## Required action
Produce an exact copy of the lines below, starting at the first and ending with the line containing "SEM | lines |".

## Supplied material
------------------------------------------------------------

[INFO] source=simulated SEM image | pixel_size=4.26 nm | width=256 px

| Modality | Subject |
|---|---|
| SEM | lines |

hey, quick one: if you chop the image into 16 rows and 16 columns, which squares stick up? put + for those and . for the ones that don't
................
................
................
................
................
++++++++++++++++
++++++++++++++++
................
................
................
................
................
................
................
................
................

------------------------------------------------------------

## Answer space
[INFO] source=simulated SEM image | pixel_size=4.26 nm | width=256 px

| Modality | Subject |
|---|---|
| SEM | lines |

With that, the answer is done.